Work instruction: Reproduce the first line of the entries that follow and each later line, word for word, ending with the one containing "groups of lines, slits or small figures".

+ + + +

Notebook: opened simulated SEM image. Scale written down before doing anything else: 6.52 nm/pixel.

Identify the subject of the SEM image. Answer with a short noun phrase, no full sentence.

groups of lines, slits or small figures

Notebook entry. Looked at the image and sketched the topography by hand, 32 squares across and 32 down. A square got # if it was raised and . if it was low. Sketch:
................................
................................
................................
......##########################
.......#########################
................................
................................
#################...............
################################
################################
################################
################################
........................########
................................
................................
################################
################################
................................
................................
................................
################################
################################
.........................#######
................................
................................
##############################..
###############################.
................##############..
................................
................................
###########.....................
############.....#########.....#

+ + + +

Written reply:
Notebook: opened simulated SEM image. Scale written down before doing anything else: 6.52 nm/pixel.

Identify the subject of the SEM image. Answer with a short noun phrase, no full sentence.

groups of lines, slits or small figures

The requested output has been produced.